## Assignment
Locate, in the data below, the line that contains "empty 52, SiO2 26, Ti 52, Al2O3 14, Ti 74, Si" and the line that contains "Read: underlayer 20, SiO2"; reproduce exactly those two lines and every line between them, nothing more.

## Dataset content
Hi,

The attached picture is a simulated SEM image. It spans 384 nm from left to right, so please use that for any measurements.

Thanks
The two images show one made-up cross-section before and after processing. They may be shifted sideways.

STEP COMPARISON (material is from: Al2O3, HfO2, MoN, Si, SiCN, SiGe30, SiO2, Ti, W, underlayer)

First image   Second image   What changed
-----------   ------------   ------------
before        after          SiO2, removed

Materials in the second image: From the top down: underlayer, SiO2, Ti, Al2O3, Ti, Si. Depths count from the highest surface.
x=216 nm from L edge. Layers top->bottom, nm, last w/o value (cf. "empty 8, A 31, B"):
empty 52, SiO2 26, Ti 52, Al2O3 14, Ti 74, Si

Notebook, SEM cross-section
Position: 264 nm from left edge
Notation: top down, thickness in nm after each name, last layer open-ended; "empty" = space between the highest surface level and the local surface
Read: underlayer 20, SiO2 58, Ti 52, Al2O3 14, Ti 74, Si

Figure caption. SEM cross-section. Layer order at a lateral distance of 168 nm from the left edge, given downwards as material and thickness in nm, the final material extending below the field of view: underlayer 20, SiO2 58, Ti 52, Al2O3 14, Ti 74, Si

## Written answer
empty 52, SiO2 26, Ti 52, Al2O3 14, Ti 74, Si

Notebook, SEM cross-section
Position: 264 nm from left edge
Notation: top down, thickness in nm after each name, last layer open-ended; "empty" = space between the highest surface level and the local surface
Read: underlayer 20, SiO2 58, Ti 52, Al2O3 14, Ti 74, Si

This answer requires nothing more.